Given information:
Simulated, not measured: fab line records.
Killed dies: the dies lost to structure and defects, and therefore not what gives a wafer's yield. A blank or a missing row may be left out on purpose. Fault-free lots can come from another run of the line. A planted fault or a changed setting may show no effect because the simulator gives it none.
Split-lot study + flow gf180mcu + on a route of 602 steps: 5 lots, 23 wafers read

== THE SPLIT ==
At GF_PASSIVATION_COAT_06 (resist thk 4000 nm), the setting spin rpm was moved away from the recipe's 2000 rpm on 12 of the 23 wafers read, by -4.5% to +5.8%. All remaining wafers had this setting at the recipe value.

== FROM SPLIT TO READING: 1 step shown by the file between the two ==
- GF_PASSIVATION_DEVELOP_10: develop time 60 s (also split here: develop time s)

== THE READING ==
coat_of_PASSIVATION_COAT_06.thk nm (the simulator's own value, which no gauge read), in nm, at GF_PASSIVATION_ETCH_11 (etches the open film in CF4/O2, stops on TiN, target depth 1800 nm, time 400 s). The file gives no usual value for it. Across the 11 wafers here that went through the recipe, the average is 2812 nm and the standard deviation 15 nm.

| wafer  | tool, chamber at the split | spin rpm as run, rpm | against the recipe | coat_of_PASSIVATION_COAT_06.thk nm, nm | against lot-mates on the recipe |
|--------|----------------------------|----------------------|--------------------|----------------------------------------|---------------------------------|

Action item: Print exactly, and only, the lines beginning at the top of the listing and ending at the line with "At GF_PASSIVATION_COAT_06 (resist".

Response:
Simulated, not measured: fab line records.
Killed dies: the dies lost to structure and defects, and therefore not what gives a wafer's yield. A blank or a missing row may be left out on purpose. Fault-free lots can come from another run of the line. A planted fault or a changed setting may show no effect because the simulator gives it none.
Split-lot study + flow gf180mcu + on a route of 602 steps: 5 lots, 23 wafers read

== THE SPLIT ==
At GF_PASSIVATION_COAT_06 (resist thk 4000 nm), the setting spin rpm was moved away from the recipe's 2000 rpm on 12 of the 23 wafers read, by -4.5% to +5.8%. All remaining wafers had this setting at the recipe value.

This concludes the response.